= Required action =
The listing beneath should be written out in full, exactly as shown.

### Source information

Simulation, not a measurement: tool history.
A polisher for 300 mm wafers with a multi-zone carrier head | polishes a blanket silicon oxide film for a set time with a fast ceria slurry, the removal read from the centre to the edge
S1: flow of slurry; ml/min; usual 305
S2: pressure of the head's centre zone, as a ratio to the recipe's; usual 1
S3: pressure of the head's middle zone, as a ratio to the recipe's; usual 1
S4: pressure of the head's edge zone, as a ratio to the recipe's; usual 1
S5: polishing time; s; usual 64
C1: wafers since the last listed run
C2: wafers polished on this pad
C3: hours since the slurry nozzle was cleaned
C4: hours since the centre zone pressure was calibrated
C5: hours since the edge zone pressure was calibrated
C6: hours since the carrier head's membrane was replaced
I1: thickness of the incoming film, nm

######

= Written reply =
Simulation, not a measurement: tool history.
A polisher for 300 mm wafers with a multi-zone carrier head | polishes a blanket silicon oxide film for a set time with a fast ceria slurry, the removal read from the centre to the edge
S1: flow of slurry; ml/min; usual 305
S2: pressure of the head's centre zone, as a ratio to the recipe's; usual 1
S3: pressure of the head's middle zone, as a ratio to the recipe's; usual 1
S4: pressure of the head's edge zone, as a ratio to the recipe's; usual 1
S5: polishing time; s; usual 64
C1: wafers since the last listed run
C2: wafers polished on this pad
C3: hours since the slurry nozzle was cleaned
C4: hours since the centre zone pressure was calibrated
C5: hours since the edge zone pressure was calibrated
C6: hours since the carrier head's membrane was replaced
I1: thickness of the incoming film, nm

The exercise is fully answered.